# Entries supplied
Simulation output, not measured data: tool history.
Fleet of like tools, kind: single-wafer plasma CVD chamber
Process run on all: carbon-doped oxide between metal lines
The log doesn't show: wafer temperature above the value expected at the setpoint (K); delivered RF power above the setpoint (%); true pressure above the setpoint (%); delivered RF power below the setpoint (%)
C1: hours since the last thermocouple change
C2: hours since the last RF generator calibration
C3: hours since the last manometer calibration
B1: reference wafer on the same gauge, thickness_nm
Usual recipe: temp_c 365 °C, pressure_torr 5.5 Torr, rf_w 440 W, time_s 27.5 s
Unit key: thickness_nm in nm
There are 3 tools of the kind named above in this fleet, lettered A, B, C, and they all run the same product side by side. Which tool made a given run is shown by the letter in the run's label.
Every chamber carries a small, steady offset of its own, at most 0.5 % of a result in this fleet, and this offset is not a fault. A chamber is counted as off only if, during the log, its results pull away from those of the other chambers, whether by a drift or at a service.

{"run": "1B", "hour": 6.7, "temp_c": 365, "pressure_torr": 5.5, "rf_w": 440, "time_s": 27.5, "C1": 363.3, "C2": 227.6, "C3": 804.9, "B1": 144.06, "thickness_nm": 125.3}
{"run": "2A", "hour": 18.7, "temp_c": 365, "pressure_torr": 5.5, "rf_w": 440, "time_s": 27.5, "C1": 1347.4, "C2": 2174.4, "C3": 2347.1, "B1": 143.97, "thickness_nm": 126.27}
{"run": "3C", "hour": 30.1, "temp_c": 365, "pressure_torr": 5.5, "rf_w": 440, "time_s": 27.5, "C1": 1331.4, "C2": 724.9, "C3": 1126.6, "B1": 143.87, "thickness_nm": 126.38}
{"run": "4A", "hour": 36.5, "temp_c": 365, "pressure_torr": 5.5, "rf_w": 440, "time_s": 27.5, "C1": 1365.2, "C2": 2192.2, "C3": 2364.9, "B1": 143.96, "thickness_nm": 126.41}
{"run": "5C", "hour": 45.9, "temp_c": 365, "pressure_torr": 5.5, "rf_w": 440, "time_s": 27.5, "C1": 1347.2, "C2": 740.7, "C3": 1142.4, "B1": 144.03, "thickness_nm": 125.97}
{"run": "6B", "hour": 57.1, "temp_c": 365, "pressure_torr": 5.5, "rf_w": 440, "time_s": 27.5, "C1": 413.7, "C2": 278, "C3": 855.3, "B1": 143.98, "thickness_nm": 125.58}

# Work request
Retype only the lines running from the top of the listing to the line that holds "Unit key: thickness_nm in nm", both ends included.

# Expected answer
Simulation output, not measured data: tool history.
Fleet of like tools, kind: single-wafer plasma CVD chamber
Process run on all: carbon-doped oxide between metal lines
The log doesn't show: wafer temperature above the value expected at the setpoint (K); delivered RF power above the setpoint (%); true pressure above the setpoint (%); delivered RF power below the setpoint (%)
C1: hours since the last thermocouple change
C2: hours since the last RF generator calibration
C3: hours since the last manometer calibration
B1: reference wafer on the same gauge, thickness_nm
Usual recipe: temp_c 365 °C, pressure_torr 5.5 Torr, rf_w 440 W, time_s 27.5 s
Unit key: thickness_nm in nm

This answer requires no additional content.